Extracted entries ->
====

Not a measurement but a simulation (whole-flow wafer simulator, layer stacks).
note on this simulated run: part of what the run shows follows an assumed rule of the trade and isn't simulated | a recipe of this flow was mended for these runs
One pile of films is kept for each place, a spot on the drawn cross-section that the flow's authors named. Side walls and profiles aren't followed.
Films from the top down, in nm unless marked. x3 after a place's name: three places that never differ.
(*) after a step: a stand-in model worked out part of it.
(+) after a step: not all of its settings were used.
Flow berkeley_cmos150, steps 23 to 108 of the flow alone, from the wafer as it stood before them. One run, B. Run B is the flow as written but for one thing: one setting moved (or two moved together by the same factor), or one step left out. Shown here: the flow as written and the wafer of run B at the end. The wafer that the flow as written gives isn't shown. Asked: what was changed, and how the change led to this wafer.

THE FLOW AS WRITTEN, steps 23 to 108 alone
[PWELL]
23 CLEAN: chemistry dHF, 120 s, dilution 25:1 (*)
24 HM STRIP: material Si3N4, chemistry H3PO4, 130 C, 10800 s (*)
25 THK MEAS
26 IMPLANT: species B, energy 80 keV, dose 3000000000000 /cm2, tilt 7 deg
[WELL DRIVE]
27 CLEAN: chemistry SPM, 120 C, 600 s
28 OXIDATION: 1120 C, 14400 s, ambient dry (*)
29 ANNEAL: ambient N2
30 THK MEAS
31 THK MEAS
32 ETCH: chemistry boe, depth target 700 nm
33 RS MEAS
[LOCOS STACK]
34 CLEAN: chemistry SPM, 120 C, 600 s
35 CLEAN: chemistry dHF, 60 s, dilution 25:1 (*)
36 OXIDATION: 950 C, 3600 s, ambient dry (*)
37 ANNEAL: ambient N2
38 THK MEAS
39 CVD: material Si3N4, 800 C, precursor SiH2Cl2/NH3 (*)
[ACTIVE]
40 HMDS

====

Assigned task -> Only one stretch of the data above is needed. Restate it word for word, from the line containing "One pile of" through the line containing "(+) after a", both ends included.

Response box ->
One pile of films is kept for each place, a spot on the drawn cross-section that the flow's authors named. Side walls and profiles aren't followed.
Films from the top down, in nm unless marked. x3 after a place's name: three places that never differ.
(*) after a step: a stand-in model worked out part of it.
(+) after a step: not all of its settings were used.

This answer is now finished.